• **Exercise**:
Starting at the first line of the data below, retype every line up to and including the one containing "S3: speed of".

• **Information provided**:
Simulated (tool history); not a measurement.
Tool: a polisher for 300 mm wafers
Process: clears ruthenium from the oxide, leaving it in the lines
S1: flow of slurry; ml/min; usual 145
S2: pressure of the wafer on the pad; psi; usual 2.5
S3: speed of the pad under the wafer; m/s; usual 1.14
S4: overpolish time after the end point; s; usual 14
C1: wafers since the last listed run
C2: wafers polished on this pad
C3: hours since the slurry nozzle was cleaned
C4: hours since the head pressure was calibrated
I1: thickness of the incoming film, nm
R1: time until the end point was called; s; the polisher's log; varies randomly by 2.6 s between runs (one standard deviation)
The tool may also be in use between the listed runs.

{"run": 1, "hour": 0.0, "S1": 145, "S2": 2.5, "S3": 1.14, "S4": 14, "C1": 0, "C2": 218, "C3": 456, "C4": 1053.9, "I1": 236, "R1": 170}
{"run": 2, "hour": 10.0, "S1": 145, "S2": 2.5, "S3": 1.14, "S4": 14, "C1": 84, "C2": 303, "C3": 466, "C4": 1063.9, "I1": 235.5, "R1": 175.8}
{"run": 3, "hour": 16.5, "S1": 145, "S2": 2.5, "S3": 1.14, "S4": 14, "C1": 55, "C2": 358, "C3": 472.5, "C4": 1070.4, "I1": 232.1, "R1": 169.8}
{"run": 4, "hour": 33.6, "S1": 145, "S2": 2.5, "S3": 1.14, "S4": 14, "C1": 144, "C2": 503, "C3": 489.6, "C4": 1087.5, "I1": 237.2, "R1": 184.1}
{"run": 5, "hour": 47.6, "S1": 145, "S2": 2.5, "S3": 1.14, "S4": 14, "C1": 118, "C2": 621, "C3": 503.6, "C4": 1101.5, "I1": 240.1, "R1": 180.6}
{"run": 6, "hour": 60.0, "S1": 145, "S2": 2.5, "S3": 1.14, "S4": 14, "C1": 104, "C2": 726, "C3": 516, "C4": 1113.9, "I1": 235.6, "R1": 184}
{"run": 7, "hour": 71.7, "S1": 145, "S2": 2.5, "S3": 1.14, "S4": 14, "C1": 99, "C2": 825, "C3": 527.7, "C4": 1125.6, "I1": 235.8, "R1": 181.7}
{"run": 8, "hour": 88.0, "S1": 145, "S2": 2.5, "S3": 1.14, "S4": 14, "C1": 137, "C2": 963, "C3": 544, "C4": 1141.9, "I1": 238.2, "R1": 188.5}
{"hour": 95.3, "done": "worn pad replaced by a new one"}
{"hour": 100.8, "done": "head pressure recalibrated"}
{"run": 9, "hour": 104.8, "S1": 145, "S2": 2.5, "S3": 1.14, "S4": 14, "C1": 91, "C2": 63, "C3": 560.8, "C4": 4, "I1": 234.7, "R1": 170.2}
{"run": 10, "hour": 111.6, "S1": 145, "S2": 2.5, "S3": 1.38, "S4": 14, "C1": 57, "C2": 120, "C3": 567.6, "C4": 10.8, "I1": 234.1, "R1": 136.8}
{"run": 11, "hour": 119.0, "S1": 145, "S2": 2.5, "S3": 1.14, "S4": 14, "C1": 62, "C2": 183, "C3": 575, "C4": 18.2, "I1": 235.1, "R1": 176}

• **Exercise response**:
Simulated (tool history); not a measurement.
Tool: a polisher for 300 mm wafers
Process: clears ruthenium from the oxide, leaving it in the lines
S1: flow of slurry; ml/min; usual 145
S2: pressure of the wafer on the pad; psi; usual 2.5
S3: speed of the pad under the wafer; m/s; usual 1.14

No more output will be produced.